■ **Assignment**
Transcribe each entry so that it matches the original exactly.

+-------+
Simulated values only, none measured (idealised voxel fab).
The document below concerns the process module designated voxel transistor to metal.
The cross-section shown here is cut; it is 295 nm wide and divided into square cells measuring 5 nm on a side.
+-------+

■ **Expected answer**
Simulated values only, none measured (idealised voxel fab).
The document below concerns the process module designated voxel transistor to metal.
The cross-section shown here is cut; it is 295 nm wide and divided into square cells measuring 5 nm on a side.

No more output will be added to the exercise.